#### [Activity]
Would you output the entries below only from the line containing "1 RECEIVE with material Si" through the line containing "8 PATTERN with", exactly as they stand and with both ends included?

#### [Study material]
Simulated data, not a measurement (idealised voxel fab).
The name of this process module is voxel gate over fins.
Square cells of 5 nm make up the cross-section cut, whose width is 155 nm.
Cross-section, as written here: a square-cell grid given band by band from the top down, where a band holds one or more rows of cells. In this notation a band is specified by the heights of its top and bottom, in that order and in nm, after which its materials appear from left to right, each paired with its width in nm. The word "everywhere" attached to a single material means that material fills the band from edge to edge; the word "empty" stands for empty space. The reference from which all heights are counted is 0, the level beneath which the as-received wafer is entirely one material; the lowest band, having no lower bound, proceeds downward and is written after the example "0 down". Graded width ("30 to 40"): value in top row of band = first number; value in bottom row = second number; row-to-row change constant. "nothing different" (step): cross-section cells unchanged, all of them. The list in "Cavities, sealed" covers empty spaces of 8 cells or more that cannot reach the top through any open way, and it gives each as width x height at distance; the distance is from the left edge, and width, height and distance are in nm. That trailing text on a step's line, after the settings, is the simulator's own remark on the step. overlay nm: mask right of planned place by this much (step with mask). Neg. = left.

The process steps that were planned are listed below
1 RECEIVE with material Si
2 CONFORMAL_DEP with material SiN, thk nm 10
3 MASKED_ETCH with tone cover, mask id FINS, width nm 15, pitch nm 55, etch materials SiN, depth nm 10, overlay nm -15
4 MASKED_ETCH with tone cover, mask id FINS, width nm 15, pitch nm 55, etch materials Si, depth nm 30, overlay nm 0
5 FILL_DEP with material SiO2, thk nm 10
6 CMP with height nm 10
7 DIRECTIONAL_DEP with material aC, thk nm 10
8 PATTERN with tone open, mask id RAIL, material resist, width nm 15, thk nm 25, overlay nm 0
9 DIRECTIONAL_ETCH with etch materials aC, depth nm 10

#### [Written answer]
1 RECEIVE with material Si
2 CONFORMAL_DEP with material SiN, thk nm 10
3 MASKED_ETCH with tone cover, mask id FINS, width nm 15, pitch nm 55, etch materials SiN, depth nm 10, overlay nm -15
4 MASKED_ETCH with tone cover, mask id FINS, width nm 15, pitch nm 55, etch materials Si, depth nm 30, overlay nm 0
5 FILL_DEP with material SiO2, thk nm 10
6 CMP with height nm 10
7 DIRECTIONAL_DEP with material aC, thk nm 10
8 PATTERN with tone open, mask id RAIL, material resist, width nm 15, thk nm 25, overlay nm 0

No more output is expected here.